---- RECORD EXCERPTS
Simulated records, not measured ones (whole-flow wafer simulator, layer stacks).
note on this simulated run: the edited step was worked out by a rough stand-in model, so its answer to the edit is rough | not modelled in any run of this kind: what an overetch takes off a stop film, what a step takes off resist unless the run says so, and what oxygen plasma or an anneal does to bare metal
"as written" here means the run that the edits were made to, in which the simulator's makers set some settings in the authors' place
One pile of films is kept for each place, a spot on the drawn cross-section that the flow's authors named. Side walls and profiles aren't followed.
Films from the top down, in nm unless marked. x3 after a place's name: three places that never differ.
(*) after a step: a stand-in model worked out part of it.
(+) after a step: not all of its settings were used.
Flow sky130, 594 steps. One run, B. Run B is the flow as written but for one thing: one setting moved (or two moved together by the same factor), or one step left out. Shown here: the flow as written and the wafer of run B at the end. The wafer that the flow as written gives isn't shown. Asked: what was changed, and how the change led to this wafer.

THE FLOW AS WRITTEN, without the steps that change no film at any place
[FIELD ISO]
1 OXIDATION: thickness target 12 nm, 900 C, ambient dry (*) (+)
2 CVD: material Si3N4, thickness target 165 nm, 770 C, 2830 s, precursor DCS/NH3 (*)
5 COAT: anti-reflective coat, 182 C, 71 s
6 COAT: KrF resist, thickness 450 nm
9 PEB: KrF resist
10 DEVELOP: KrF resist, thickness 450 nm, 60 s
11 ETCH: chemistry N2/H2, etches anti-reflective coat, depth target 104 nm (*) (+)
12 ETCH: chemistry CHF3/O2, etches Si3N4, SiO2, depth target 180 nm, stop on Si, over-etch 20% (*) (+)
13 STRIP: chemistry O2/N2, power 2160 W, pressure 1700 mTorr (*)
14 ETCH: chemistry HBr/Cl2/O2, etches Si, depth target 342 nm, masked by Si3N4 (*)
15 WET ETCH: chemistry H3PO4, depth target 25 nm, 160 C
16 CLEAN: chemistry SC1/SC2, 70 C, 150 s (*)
--------

● **WORK TASK**
Keeping every character as it is, restate the lines above that run from the line with "1 OXIDATION: thickness" through the line with "11 ETCH: chemistry", both included, and nothing else.

● **WRITTEN SOLUTION**
1 OXIDATION: thickness target 12 nm, 900 C, ambient dry (*) (+)
2 CVD: material Si3N4, thickness target 165 nm, 770 C, 2830 s, precursor DCS/NH3 (*)
5 COAT: anti-reflective coat, 182 C, 71 s
6 COAT: KrF resist, thickness 450 nm
9 PEB: KrF resist
10 DEVELOP: KrF resist, thickness 450 nm, 60 s
11 ETCH: chemistry N2/H2, etches anti-reflective coat, depth target 104 nm (*) (+)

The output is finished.